---------- RECORDED DATA

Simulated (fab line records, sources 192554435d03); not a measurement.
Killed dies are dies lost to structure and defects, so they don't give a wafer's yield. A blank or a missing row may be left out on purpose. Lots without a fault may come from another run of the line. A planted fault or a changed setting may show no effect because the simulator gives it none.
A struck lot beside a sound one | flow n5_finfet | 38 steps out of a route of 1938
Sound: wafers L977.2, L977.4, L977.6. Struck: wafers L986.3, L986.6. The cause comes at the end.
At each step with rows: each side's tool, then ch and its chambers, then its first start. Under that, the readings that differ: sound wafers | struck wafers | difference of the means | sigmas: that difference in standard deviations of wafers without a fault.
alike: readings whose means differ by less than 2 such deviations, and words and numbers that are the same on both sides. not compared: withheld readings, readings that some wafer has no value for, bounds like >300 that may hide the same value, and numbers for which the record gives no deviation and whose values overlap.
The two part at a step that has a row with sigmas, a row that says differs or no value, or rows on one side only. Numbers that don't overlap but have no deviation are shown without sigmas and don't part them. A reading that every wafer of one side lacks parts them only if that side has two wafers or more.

--------------------

■ **WORK ORDER**
All lines above between those holding "A struck lot" and "alike: readings whose", inclusive, must be set down unchanged, and no other line may be included.

■ **WRITTEN SOLUTION**
A struck lot beside a sound one | flow n5_finfet | 38 steps out of a route of 1938
Sound: wafers L977.2, L977.4, L977.6. Struck: wafers L986.3, L986.6. The cause comes at the end.
At each step with rows: each side's tool, then ch and its chambers, then its first start. Under that, the readings that differ: sound wafers | struck wafers | difference of the means | sigmas: that difference in standard deviations of wafers without a fault.
alike: readings whose means differ by less than 2 such deviations, and words and numbers that are the same on both sides. not compared: withheld readings, readings that some wafer has no value for, bounds like >300 that may hide the same value, and numbers for which the record gives no deviation and whose values overlap.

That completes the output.